**Brief**
Beneath this instruction is a listing. Transcribe from it only the stretch from the line with "A step followed" through the line with "step 15, PECVD", both end lines included, exactly as written.

**Exercise data**
^^^^

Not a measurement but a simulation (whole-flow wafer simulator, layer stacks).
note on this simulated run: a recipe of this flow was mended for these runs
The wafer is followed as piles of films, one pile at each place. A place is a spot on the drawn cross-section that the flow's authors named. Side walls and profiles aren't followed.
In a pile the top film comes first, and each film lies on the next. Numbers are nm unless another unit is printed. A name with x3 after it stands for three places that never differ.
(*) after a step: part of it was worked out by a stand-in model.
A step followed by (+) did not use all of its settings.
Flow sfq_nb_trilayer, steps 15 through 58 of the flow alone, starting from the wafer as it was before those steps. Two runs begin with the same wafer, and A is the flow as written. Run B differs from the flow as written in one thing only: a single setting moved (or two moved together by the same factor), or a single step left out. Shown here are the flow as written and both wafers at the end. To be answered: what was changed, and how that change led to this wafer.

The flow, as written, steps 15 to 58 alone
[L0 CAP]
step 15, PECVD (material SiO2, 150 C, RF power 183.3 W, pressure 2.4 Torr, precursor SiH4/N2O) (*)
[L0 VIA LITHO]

^^^^

**Answer space**
A step followed by (+) did not use all of its settings.
Flow sfq_nb_trilayer, steps 15 through 58 of the flow alone, starting from the wafer as it was before those steps. Two runs begin with the same wafer, and A is the flow as written. Run B differs from the flow as written in one thing only: a single setting moved (or two moved together by the same factor), or a single step left out. Shown here are the flow as written and both wafers at the end. To be answered: what was changed, and how that change led to this wafer.

The flow, as written, steps 15 to 58 alone
[L0 CAP]
step 15, PECVD (material SiO2, 150 C, RF power 183.3 W, pressure 2.4 Torr, precursor SiH4/N2O) (*)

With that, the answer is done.